Work order: In the data below, find the line containing "route steps=325 shown M8@321", then set down that line and every later line up to and including the line containing "start_h: hours from", exactly.

Data for review:
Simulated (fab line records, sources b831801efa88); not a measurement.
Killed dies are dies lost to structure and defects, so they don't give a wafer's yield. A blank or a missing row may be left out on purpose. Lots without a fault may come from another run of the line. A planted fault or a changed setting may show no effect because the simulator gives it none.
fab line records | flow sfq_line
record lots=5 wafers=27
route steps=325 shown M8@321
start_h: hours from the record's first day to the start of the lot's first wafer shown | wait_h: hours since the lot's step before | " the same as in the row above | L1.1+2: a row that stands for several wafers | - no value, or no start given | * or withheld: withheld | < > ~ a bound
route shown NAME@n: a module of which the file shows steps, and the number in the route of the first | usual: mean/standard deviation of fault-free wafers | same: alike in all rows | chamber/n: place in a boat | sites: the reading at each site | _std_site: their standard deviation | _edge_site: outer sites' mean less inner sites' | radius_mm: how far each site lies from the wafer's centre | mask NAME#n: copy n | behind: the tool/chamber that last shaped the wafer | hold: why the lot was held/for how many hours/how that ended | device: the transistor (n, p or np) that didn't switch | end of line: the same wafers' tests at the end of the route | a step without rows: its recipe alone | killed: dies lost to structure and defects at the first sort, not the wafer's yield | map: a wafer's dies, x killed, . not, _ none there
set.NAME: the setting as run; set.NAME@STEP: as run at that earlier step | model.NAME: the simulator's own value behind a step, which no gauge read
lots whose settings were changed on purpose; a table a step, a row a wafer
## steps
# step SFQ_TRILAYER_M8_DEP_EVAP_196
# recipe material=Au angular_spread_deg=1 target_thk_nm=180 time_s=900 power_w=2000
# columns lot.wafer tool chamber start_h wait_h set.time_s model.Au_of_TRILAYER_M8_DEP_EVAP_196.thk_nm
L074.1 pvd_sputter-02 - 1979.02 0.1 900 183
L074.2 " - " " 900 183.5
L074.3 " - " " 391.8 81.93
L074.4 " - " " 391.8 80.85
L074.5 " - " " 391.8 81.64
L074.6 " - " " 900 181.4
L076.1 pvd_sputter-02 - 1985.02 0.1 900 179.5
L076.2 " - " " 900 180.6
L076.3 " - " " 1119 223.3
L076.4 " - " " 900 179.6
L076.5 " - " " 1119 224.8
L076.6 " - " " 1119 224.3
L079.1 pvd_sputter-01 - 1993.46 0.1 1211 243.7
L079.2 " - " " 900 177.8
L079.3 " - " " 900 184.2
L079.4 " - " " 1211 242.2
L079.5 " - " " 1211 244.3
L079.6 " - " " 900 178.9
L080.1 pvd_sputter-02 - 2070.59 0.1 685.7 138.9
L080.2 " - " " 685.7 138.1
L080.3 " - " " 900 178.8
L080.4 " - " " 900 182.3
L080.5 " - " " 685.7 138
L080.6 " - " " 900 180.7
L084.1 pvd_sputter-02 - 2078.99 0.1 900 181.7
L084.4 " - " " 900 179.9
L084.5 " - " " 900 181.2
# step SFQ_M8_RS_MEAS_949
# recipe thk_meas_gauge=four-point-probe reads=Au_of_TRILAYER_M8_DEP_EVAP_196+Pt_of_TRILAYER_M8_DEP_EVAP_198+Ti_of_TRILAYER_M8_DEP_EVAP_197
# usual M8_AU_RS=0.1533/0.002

Exercise response:
route steps=325 shown M8@321
start_h: hours from the record's first day to the start of the lot's first wafer shown | wait_h: hours since the lot's step before | " the same as in the row above | L1.1+2: a row that stands for several wafers | - no value, or no start given | * or withheld: withheld | < > ~ a bound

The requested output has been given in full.